»»
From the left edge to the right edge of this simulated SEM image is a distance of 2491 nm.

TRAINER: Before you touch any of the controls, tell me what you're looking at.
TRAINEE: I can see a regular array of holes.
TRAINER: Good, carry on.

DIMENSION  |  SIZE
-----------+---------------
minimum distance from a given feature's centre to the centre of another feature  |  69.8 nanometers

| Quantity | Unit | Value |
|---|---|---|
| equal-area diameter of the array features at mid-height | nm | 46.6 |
««

Assigned task
Each record, exactly as written, is to be printed again.

Exercise solution
From the left edge to the right edge of this simulated SEM image is a distance of 2491 nm.

TRAINER: Before you touch any of the controls, tell me what you're looking at.
TRAINEE: I can see a regular array of holes.
TRAINER: Good, carry on.

DIMENSION  |  SIZE
-----------+---------------
minimum distance from a given feature's centre to the centre of another feature  |  69.8 nanometers

| Quantity | Unit | Value |
|---|---|---|
| equal-area diameter of the array features at mid-height | nm | 46.6 |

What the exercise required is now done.